* _Work item_
Only the first line of the listing and the lines after it, up to and including the one containing "Killed dies count", should be retyped exactly.

* _Record extracts_
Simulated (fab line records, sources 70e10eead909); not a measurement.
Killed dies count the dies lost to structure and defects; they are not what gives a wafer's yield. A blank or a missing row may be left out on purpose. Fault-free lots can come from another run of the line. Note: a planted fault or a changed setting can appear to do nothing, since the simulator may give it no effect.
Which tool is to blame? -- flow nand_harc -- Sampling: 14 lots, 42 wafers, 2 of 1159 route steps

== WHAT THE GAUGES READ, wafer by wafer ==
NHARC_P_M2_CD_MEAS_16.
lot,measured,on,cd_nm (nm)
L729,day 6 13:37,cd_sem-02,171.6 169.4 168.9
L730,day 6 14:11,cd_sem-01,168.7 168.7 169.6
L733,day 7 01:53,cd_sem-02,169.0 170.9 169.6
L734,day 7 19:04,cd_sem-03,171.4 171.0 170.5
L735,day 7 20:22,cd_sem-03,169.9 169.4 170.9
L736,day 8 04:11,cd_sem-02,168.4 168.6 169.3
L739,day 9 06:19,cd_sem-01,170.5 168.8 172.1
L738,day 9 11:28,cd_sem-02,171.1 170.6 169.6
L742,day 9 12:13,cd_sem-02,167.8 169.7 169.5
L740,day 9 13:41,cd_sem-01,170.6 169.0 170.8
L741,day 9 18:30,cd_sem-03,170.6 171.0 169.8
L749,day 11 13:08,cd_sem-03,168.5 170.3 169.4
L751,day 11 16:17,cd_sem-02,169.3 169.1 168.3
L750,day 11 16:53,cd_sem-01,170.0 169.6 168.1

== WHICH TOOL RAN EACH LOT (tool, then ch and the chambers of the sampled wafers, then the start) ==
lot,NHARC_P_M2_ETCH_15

* _Reply_
Simulated (fab line records, sources 70e10eead909); not a measurement.
Killed dies count the dies lost to structure and defects; they are not what gives a wafer's yield. A blank or a missing row may be left out on purpose. Fault-free lots can come from another run of the line. Note: a planted fault or a changed setting can appear to do nothing, since the simulator may give it no effect.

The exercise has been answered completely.